ASSIGNED TASK | With nothing left out, repeat every entry exactly.

══ SUPPLIED RECORDS

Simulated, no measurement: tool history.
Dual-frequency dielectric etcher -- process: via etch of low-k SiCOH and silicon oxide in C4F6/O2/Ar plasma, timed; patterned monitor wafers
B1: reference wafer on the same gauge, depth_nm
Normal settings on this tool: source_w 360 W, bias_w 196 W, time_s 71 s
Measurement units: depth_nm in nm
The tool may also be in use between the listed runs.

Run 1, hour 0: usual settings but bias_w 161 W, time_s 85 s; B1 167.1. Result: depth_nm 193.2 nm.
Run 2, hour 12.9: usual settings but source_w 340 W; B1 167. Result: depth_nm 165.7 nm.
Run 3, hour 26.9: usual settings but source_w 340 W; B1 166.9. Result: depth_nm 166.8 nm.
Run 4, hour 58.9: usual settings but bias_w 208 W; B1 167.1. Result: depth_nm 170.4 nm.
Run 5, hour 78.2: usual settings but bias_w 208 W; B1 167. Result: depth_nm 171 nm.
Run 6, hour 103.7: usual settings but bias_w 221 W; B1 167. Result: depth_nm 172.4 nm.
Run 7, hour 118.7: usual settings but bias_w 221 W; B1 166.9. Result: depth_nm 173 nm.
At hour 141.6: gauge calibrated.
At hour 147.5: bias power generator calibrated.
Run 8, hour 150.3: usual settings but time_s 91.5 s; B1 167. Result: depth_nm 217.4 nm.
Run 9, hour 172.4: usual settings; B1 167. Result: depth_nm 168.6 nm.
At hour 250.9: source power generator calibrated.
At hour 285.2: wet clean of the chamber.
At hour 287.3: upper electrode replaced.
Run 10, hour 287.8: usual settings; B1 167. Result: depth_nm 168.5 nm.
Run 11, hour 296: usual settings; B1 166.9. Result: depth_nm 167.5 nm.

════

WRITTEN REPLY |
Simulated, no measurement: tool history.
Dual-frequency dielectric etcher -- process: via etch of low-k SiCOH and silicon oxide in C4F6/O2/Ar plasma, timed; patterned monitor wafers
B1: reference wafer on the same gauge, depth_nm
Normal settings on this tool: source_w 360 W, bias_w 196 W, time_s 71 s
Measurement units: depth_nm in nm
The tool may also be in use between the listed runs.

Run 1, hour 0: usual settings but bias_w 161 W, time_s 85 s; B1 167.1. Result: depth_nm 193.2 nm.
Run 2, hour 12.9: usual settings but source_w 340 W; B1 167. Result: depth_nm 165.7 nm.
Run 3, hour 26.9: usual settings but source_w 340 W; B1 166.9. Result: depth_nm 166.8 nm.
Run 4, hour 58.9: usual settings but bias_w 208 W; B1 167.1. Result: depth_nm 170.4 nm.
Run 5, hour 78.2: usual settings but bias_w 208 W; B1 167. Result: depth_nm 171 nm.
Run 6, hour 103.7: usual settings but bias_w 221 W; B1 167. Result: depth_nm 172.4 nm.
Run 7, hour 118.7: usual settings but bias_w 221 W; B1 166.9. Result: depth_nm 173 nm.
At hour 141.6: gauge calibrated.
At hour 147.5: bias power generator calibrated.
Run 8, hour 150.3: usual settings but time_s 91.5 s; B1 167. Result: depth_nm 217.4 nm.
Run 9, hour 172.4: usual settings; B1 167. Result: depth_nm 168.6 nm.
At hour 250.9: source power generator calibrated.
At hour 285.2: wet clean of the chamber.
At hour 287.3: upper electrode replaced.
Run 10, hour 287.8: usual settings; B1 167. Result: depth_nm 168.5 nm.
Run 11, hour 296: usual settings; B1 166.9. Result: depth_nm 167.5 nm.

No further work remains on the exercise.